== == ==

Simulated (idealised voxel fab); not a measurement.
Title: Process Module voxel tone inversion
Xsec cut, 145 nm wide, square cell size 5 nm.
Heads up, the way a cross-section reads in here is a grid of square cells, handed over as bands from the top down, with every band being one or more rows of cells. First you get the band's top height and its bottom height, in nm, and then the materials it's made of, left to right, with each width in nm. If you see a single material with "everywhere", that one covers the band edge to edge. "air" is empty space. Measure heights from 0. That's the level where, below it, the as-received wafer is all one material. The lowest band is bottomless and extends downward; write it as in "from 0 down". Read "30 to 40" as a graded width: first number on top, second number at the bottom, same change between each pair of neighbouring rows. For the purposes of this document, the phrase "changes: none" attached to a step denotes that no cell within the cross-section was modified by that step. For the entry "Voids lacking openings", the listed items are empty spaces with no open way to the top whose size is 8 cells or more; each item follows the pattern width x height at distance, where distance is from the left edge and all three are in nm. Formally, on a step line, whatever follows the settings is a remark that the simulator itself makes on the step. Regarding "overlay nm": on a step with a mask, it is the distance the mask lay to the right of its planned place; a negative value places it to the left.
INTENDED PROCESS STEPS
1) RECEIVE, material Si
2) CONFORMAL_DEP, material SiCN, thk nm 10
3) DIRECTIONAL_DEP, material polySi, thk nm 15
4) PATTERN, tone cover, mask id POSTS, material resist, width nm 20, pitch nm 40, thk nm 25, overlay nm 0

== == ==

**Action item**
Please transcribe all of the data above exactly.

**Task result**
Simulated (idealised voxel fab); not a measurement.
Title: Process Module voxel tone inversion
Xsec cut, 145 nm wide, square cell size 5 nm.
Heads up, the way a cross-section reads in here is a grid of square cells, handed over as bands from the top down, with every band being one or more rows of cells. First you get the band's top height and its bottom height, in nm, and then the materials it's made of, left to right, with each width in nm. If you see a single material with "everywhere", that one covers the band edge to edge. "air" is empty space. Measure heights from 0. That's the level where, below it, the as-received wafer is all one material. The lowest band is bottomless and extends downward; write it as in "from 0 down". Read "30 to 40" as a graded width: first number on top, second number at the bottom, same change between each pair of neighbouring rows. For the purposes of this document, the phrase "changes: none" attached to a step denotes that no cell within the cross-section was modified by that step. For the entry "Voids lacking openings", the listed items are empty spaces with no open way to the top whose size is 8 cells or more; each item follows the pattern width x height at distance, where distance is from the left edge and all three are in nm. Formally, on a step line, whatever follows the settings is a remark that the simulator itself makes on the step. Regarding "overlay nm": on a step with a mask, it is the distance the mask lay to the right of its planned place; a negative value places it to the left.
INTENDED PROCESS STEPS
1) RECEIVE, material Si
2) CONFORMAL_DEP, material SiCN, thk nm 10
3) DIRECTIONAL_DEP, material polySi, thk nm 15
4) PATTERN, tone cover, mask id POSTS, material resist, width nm 20, pitch nm 40, thk nm 25, overlay nm 0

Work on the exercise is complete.